------------------------------------

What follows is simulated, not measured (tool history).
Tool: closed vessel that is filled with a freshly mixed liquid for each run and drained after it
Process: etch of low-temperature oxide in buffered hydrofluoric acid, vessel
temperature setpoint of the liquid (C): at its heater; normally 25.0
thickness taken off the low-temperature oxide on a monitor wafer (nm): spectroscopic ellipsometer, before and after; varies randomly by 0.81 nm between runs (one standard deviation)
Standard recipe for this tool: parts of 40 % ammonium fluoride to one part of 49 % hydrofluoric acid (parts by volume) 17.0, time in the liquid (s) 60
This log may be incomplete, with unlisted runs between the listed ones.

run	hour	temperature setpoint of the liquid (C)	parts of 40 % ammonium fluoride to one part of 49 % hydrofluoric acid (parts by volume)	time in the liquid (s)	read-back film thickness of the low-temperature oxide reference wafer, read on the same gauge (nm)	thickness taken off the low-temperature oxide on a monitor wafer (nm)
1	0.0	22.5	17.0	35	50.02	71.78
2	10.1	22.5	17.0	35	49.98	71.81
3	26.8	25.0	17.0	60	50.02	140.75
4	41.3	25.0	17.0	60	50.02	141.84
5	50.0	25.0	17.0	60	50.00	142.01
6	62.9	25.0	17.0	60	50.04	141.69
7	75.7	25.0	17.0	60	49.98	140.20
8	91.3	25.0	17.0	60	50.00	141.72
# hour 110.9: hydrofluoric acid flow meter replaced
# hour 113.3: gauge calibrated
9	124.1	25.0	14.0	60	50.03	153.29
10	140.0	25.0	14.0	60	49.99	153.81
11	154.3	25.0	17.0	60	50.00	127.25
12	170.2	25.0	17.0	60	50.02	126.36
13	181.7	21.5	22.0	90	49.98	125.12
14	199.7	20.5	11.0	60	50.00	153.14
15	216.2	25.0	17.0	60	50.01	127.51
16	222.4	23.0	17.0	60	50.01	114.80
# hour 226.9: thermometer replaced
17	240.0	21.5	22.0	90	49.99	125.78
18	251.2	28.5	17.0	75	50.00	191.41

------------------------------------

> [TASK ITEM] Precisely the lines between those holding "temperature setpoint of the liquid (C): at" and "This log may", inclusive, are to be reproduced from the listing above, with nothing added.

> [RESPONSE]
temperature setpoint of the liquid (C): at its heater; normally 25.0
thickness taken off the low-temperature oxide on a monitor wafer (nm): spectroscopic ellipsometer, before and after; varies randomly by 0.81 nm between runs (one standard deviation)
Standard recipe for this tool: parts of 40 % ammonium fluoride to one part of 49 % hydrofluoric acid (parts by volume) 17.0, time in the liquid (s) 60
This log may be incomplete, with unlisted runs between the listed ones.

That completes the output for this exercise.